— REQUIRED ACTION —
When the line with "lots untouched by" is reached, include it and stop; before that, copy each line of the listing exactly from the first.

EXCERPTED RECORDS Block Start

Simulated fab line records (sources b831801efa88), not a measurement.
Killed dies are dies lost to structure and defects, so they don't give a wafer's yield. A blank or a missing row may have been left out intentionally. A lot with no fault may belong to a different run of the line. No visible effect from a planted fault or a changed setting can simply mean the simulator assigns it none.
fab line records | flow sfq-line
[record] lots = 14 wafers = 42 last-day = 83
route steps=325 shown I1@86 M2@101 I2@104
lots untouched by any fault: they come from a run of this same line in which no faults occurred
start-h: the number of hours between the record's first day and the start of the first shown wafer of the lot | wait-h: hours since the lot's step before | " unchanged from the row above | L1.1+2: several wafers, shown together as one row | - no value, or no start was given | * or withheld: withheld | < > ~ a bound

EXCERPTED RECORDS Block End

— ANSWER BOX —
Simulated fab line records (sources b831801efa88), not a measurement.
Killed dies are dies lost to structure and defects, so they don't give a wafer's yield. A blank or a missing row may have been left out intentionally. A lot with no fault may belong to a different run of the line. No visible effect from a planted fault or a changed setting can simply mean the simulator assigns it none.
fab line records | flow sfq-line
[record] lots = 14 wafers = 42 last-day = 83
route steps=325 shown I1@86 M2@101 I2@104
lots untouched by any fault: they come from a run of this same line in which no faults occurred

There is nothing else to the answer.